- Opening Delimiter -

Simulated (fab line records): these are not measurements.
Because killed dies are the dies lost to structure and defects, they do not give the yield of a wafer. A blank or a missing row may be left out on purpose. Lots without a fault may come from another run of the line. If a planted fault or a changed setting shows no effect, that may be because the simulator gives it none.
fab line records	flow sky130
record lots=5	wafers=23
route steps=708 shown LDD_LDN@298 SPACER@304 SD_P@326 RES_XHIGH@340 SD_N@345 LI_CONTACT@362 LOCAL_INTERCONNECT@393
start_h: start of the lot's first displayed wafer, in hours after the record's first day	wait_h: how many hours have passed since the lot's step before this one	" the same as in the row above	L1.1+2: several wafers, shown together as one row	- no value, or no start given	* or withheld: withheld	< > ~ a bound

- Closing Delimiter -

:: Assigned task ::
Would you reproduce all of the data exactly, without a single alteration?

:: Task response ::
Simulated (fab line records): these are not measurements.
Because killed dies are the dies lost to structure and defects, they do not give the yield of a wafer. A blank or a missing row may be left out on purpose. Lots without a fault may come from another run of the line. If a planted fault or a changed setting shows no effect, that may be because the simulator gives it none.
fab line records	flow sky130
record lots=5	wafers=23
route steps=708 shown LDD_LDN@298 SPACER@304 SD_P@326 RES_XHIGH@340 SD_N@345 LI_CONTACT@362 LOCAL_INTERCONNECT@393
start_h: start of the lot's first displayed wafer, in hours after the record's first day	wait_h: how many hours have passed since the lot's step before this one	" the same as in the row above	L1.1+2: several wafers, shown together as one row	- no value, or no start given	* or withheld: withheld	< > ~ a bound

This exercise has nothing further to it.